▸ **Assignment**: Your task is to restate the data word for word.

▸ **Listed entries**:
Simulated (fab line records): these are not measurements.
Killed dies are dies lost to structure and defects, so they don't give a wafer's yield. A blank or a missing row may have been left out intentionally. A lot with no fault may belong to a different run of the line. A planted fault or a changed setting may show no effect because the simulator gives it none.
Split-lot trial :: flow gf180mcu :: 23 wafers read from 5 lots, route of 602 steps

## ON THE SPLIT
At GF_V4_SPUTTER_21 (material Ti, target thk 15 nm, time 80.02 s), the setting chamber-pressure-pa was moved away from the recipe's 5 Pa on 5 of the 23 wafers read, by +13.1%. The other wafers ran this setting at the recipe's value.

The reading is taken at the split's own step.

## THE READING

▸ **Task result**:
Simulated (fab line records): these are not measurements.
Killed dies are dies lost to structure and defects, so they don't give a wafer's yield. A blank or a missing row may have been left out intentionally. A lot with no fault may belong to a different run of the line. A planted fault or a changed setting may show no effect because the simulator gives it none.
Split-lot trial :: flow gf180mcu :: 23 wafers read from 5 lots, route of 602 steps

## ON THE SPLIT
At GF_V4_SPUTTER_21 (material Ti, target thk 15 nm, time 80.02 s), the setting chamber-pressure-pa was moved away from the recipe's 5 Pa on 5 of the 23 wafers read, by +13.1%. The other wafers ran this setting at the recipe's value.

The reading is taken at the split's own step.

## THE READING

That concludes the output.